• ASSIGNMENT: All of the records below should be output exactly.

• RAW DATA:
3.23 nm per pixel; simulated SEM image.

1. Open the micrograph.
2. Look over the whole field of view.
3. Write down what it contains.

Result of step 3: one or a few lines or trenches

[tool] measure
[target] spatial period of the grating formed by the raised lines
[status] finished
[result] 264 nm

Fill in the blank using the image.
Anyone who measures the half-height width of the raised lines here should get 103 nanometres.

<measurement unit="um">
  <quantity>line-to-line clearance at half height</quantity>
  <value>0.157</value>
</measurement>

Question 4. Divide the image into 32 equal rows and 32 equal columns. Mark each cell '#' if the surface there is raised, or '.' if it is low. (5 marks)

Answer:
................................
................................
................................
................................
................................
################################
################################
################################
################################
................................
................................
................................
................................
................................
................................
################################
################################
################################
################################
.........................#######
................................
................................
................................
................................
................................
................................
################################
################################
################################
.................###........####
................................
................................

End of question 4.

• ANSWER SECTION:
3.23 nm per pixel; simulated SEM image.

1. Open the micrograph.
2. Look over the whole field of view.
3. Write down what it contains.

Result of step 3: one or a few lines or trenches

[tool] measure
[target] spatial period of the grating formed by the raised lines
[status] finished
[result] 264 nm

Fill in the blank using the image.
Anyone who measures the half-height width of the raised lines here should get 103 nanometres.

<measurement unit="um">
  <quantity>line-to-line clearance at half height</quantity>
  <value>0.157</value>
</measurement>

Question 4. Divide the image into 32 equal rows and 32 equal columns. Mark each cell '#' if the surface there is raised, or '.' if it is low. (5 marks)

Answer:
................................
................................
................................
................................
................................
################################
################################
################################
################################
................................
................................
................................
................................
................................
................................
################################
################################
################################
################################
.........................#######
................................
................................
................................
................................
................................
................................
################################
################################
################################
.................###........####
................................
................................

End of question 4.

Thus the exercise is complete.